• _Brief_
Repeat the whole listing exactly, leaving nothing out.

_ _ _ _ _ _ _

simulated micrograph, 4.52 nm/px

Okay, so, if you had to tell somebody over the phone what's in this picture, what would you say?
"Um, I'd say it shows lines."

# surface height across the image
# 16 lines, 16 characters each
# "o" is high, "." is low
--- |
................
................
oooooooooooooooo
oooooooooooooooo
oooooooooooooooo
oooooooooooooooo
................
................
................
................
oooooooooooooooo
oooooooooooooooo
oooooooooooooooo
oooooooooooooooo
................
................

_ _ _ _ _ _ _

• _Written response_
simulated micrograph, 4.52 nm/px

Okay, so, if you had to tell somebody over the phone what's in this picture, what would you say?
"Um, I'd say it shows lines."

# surface height across the image
# 16 lines, 16 characters each
# "o" is high, "." is low
--- |
................
................
oooooooooooooooo
oooooooooooooooo
oooooooooooooooo
oooooooooooooooo
................
................
................
................
oooooooooooooooo
oooooooooooooooo
oooooooooooooooo
oooooooooooooooo
................
................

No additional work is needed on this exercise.